*Required action:* What you need to produce from the material below is an exact transcription of the lines from the one with "3. Process parameter" through the one with "4. Process parameter", both included, and no other line.

>>>>>

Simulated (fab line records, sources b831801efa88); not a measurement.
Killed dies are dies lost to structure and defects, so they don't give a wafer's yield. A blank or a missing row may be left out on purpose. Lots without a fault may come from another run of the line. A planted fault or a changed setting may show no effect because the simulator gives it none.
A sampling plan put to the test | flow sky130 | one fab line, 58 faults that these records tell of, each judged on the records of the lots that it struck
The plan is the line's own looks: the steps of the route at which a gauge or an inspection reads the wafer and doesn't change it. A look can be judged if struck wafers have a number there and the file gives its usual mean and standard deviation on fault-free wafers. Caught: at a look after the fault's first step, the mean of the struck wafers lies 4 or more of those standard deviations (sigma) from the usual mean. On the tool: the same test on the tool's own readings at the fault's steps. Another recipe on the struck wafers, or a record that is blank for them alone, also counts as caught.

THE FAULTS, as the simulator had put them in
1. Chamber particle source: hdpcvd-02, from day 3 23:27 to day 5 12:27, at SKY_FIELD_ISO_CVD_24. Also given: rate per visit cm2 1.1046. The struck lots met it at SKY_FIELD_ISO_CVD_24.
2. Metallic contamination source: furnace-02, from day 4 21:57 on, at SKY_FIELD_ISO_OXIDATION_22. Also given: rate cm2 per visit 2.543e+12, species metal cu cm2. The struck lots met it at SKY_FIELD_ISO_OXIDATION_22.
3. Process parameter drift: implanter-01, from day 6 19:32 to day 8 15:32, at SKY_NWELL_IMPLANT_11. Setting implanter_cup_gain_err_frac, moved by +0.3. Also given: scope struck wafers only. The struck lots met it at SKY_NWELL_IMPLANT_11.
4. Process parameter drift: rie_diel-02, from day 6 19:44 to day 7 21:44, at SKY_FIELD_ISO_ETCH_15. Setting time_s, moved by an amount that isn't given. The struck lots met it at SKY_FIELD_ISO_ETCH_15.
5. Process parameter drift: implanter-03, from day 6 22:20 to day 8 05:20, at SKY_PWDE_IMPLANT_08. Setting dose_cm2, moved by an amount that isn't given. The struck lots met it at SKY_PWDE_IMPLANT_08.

<<<<<

*Exercise response:*
3. Process parameter drift: implanter-01, from day 6 19:32 to day 8 15:32, at SKY_NWELL_IMPLANT_11. Setting implanter_cup_gain_err_frac, moved by +0.3. Also given: scope struck wafers only. The struck lots met it at SKY_NWELL_IMPLANT_11.
4. Process parameter drift: rie_diel-02, from day 6 19:44 to day 7 21:44, at SKY_FIELD_ISO_ETCH_15. Setting time_s, moved by an amount that isn't given. The struck lots met it at SKY_FIELD_ISO_ETCH_15.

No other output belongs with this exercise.